Segment Open

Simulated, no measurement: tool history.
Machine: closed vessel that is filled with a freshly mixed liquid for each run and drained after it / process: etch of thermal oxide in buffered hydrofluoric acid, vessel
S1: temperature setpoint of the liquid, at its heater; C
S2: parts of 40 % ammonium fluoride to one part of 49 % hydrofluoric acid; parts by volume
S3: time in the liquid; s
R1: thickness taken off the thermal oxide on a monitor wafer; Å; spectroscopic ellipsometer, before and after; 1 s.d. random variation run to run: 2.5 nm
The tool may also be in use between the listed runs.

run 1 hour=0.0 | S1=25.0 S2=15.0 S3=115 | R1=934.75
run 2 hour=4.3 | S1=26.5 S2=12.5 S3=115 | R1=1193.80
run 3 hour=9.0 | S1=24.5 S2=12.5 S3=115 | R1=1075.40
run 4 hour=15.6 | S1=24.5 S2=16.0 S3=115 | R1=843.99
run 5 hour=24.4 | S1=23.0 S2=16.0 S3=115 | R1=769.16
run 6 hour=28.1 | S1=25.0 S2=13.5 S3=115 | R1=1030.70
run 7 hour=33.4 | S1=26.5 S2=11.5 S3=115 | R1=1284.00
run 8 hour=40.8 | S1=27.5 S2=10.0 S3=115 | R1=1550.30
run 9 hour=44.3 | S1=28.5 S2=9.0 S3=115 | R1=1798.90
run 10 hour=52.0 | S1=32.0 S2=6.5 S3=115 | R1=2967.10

Segment Closed

§ **EXERCISE**: Beginning at the top of the data, please return every line until and including the line containing "S1: temperature setpoint", copied exactly, and nothing past it.

§ **EXERCISE OUTPUT**:
Simulated, no measurement: tool history.
Machine: closed vessel that is filled with a freshly mixed liquid for each run and drained after it / process: etch of thermal oxide in buffered hydrofluoric acid, vessel
S1: temperature setpoint of the liquid, at its heater; C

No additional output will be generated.